* _Requirement_:
In the listing below, find the line that contains "Tool: dual-frequency dielectric etcher" and the line that contains "P5: pattern etch". Quote both and every line between them, exactly, and nothing more.

* _Data_:
··········

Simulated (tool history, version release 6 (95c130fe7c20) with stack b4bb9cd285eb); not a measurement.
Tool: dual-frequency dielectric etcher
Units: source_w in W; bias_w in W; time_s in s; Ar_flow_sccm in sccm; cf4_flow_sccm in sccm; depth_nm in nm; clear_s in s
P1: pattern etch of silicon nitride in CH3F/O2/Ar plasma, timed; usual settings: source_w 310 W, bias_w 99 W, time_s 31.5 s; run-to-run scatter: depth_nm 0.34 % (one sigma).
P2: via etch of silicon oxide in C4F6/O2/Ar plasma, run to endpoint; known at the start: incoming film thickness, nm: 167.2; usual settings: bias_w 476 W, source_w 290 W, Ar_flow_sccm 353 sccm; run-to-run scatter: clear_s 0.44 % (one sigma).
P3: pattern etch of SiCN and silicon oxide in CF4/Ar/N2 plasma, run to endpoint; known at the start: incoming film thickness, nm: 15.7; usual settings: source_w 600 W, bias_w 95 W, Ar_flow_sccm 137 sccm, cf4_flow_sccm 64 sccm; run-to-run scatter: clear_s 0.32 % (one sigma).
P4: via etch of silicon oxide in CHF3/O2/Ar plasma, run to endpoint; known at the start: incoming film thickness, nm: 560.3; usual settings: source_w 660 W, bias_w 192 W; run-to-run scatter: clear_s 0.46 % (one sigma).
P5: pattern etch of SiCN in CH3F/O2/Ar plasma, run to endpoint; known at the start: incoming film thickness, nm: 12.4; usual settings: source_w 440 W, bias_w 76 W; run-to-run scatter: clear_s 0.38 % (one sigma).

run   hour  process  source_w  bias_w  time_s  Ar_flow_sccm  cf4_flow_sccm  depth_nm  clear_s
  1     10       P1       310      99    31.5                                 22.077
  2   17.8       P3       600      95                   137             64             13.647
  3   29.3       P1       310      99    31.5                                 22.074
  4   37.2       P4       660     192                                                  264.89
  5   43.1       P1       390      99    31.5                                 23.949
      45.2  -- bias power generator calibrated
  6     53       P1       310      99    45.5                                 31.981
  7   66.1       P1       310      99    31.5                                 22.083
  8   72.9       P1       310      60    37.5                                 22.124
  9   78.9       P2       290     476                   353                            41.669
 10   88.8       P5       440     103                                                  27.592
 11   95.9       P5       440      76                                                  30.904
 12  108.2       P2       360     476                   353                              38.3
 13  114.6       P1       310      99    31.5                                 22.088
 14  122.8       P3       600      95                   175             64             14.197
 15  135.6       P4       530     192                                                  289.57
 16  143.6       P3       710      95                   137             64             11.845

··········

* _Exercise output_:
Tool: dual-frequency dielectric etcher
Units: source_w in W; bias_w in W; time_s in s; Ar_flow_sccm in sccm; cf4_flow_sccm in sccm; depth_nm in nm; clear_s in s
P1: pattern etch of silicon nitride in CH3F/O2/Ar plasma, timed; usual settings: source_w 310 W, bias_w 99 W, time_s 31.5 s; run-to-run scatter: depth_nm 0.34 % (one sigma).
P2: via etch of silicon oxide in C4F6/O2/Ar plasma, run to endpoint; known at the start: incoming film thickness, nm: 167.2; usual settings: bias_w 476 W, source_w 290 W, Ar_flow_sccm 353 sccm; run-to-run scatter: clear_s 0.44 % (one sigma).
P3: pattern etch of SiCN and silicon oxide in CF4/Ar/N2 plasma, run to endpoint; known at the start: incoming film thickness, nm: 15.7; usual settings: source_w 600 W, bias_w 95 W, Ar_flow_sccm 137 sccm, cf4_flow_sccm 64 sccm; run-to-run scatter: clear_s 0.32 % (one sigma).
P4: via etch of silicon oxide in CHF3/O2/Ar plasma, run to endpoint; known at the start: incoming film thickness, nm: 560.3; usual settings: source_w 660 W, bias_w 192 W; run-to-run scatter: clear_s 0.46 % (one sigma).
P5: pattern etch of SiCN in CH3F/O2/Ar plasma, run to endpoint; known at the start: incoming film thickness, nm: 12.4; usual settings: source_w 440 W, bias_w 76 W; run-to-run scatter: clear_s 0.38 % (one sigma).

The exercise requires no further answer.